• **Task item**: Copy word for word the lines from the start of the records through the line that contains "Each place is", both included.

• **Excerpted records**:
--

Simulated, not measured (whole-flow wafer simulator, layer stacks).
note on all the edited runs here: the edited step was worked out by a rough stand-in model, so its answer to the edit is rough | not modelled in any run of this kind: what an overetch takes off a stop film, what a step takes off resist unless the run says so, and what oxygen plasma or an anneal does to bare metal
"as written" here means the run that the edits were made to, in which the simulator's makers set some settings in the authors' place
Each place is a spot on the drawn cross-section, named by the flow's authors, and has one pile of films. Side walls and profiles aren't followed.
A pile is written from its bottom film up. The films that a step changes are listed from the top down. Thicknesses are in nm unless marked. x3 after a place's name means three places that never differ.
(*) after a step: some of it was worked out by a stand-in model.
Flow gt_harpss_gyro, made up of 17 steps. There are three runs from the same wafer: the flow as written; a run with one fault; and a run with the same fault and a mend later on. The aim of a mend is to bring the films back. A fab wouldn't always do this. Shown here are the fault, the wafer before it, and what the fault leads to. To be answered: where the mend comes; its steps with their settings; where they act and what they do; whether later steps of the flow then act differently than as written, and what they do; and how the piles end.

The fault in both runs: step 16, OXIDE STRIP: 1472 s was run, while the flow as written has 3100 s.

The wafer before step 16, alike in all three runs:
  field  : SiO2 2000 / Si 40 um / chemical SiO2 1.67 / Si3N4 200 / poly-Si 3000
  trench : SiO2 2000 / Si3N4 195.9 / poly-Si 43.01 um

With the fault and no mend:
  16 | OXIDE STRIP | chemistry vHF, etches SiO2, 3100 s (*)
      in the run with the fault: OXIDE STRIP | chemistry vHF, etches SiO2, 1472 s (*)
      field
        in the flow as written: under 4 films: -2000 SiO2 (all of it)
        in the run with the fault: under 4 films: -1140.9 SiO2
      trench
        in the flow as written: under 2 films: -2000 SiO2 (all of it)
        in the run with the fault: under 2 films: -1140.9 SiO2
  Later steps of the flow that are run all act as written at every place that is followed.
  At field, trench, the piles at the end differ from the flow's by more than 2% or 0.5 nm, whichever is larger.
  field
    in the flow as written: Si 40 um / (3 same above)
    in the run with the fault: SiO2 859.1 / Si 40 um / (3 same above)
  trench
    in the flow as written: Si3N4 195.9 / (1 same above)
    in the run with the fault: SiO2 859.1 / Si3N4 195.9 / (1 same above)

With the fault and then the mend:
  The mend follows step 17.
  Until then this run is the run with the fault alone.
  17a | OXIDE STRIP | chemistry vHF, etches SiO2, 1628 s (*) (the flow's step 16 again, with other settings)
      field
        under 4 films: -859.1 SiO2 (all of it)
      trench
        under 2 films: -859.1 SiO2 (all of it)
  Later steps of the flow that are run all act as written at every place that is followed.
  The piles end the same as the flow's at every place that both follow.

--

• **Your response**:
Simulated, not measured (whole-flow wafer simulator, layer stacks).
note on all the edited runs here: the edited step was worked out by a rough stand-in model, so its answer to the edit is rough | not modelled in any run of this kind: what an overetch takes off a stop film, what a step takes off resist unless the run says so, and what oxygen plasma or an anneal does to bare metal
"as written" here means the run that the edits were made to, in which the simulator's makers set some settings in the authors' place
Each place is a spot on the drawn cross-section, named by the flow's authors, and has one pile of films. Side walls and profiles aren't followed.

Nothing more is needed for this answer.